── EXCERPTED RECORDS ──
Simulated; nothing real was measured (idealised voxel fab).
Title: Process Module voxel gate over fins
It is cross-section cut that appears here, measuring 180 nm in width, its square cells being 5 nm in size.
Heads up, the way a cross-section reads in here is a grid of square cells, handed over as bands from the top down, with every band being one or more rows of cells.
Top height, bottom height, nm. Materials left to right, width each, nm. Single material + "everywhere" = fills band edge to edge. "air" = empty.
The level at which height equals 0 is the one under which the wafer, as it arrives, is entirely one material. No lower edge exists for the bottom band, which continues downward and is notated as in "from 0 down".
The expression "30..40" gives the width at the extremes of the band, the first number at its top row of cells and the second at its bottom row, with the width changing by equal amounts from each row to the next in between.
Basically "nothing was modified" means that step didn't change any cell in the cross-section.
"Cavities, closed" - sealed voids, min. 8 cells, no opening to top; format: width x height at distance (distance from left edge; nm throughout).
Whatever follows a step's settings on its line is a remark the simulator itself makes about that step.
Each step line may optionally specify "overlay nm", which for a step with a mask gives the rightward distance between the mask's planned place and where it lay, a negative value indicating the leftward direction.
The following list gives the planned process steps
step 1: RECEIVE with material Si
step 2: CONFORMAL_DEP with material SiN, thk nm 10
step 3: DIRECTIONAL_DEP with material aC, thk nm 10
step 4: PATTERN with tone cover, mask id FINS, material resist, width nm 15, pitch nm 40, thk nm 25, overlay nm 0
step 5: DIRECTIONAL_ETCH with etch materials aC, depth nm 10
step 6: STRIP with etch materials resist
───

#### REQUIREMENT:
Please restate the material above exactly, line by line.

#### TASK OUTPUT:
Simulated; nothing real was measured (idealised voxel fab).
Title: Process Module voxel gate over fins
It is cross-section cut that appears here, measuring 180 nm in width, its square cells being 5 nm in size.
Heads up, the way a cross-section reads in here is a grid of square cells, handed over as bands from the top down, with every band being one or more rows of cells.
Top height, bottom height, nm. Materials left to right, width each, nm. Single material + "everywhere" = fills band edge to edge. "air" = empty.
The level at which height equals 0 is the one under which the wafer, as it arrives, is entirely one material. No lower edge exists for the bottom band, which continues downward and is notated as in "from 0 down".
The expression "30..40" gives the width at the extremes of the band, the first number at its top row of cells and the second at its bottom row, with the width changing by equal amounts from each row to the next in between.
Basically "nothing was modified" means that step didn't change any cell in the cross-section.
"Cavities, closed" - sealed voids, min. 8 cells, no opening to top; format: width x height at distance (distance from left edge; nm throughout).
Whatever follows a step's settings on its line is a remark the simulator itself makes about that step.
Each step line may optionally specify "overlay nm", which for a step with a mask gives the rightward distance between the mask's planned place and where it lay, a negative value indicating the leftward direction.
The following list gives the planned process steps
step 1: RECEIVE with material Si
step 2: CONFORMAL_DEP with material SiN, thk nm 10
step 3: DIRECTIONAL_DEP with material aC, thk nm 10
step 4: PATTERN with tone cover, mask id FINS, material resist, width nm 15, pitch nm 40, thk nm 25, overlay nm 0
step 5: DIRECTIONAL_ETCH with etch materials aC, depth nm 10
step 6: STRIP with etch materials resist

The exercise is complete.